═════ Dataset excerpts ═════
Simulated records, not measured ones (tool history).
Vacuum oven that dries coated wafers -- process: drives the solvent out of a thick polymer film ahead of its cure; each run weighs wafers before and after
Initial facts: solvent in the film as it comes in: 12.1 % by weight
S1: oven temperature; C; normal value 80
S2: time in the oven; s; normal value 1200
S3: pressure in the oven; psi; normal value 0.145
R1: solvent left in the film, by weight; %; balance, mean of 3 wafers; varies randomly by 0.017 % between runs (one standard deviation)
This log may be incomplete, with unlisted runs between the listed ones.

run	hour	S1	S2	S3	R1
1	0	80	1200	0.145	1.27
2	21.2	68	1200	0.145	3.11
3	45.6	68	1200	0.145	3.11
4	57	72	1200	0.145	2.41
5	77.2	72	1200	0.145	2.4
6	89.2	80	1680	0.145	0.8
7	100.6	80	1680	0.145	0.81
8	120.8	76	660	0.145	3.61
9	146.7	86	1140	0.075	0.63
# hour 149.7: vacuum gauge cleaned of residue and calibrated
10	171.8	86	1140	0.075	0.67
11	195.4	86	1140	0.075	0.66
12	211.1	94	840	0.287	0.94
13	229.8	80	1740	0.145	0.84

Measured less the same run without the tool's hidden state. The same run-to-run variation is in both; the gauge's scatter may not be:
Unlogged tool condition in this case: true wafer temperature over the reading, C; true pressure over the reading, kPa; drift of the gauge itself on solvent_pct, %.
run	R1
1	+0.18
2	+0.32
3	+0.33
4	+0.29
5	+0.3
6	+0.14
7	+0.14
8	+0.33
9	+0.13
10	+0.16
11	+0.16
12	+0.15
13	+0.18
═════

| Work request |
Only the lines from the beginning of the entries through the line bearing "Initial facts: solvent" should be returned, each exactly as written.

| Response |
Simulated records, not measured ones (tool history).
Vacuum oven that dries coated wafers -- process: drives the solvent out of a thick polymer film ahead of its cure; each run weighs wafers before and after
Initial facts: solvent in the film as it comes in: 12.1 % by weight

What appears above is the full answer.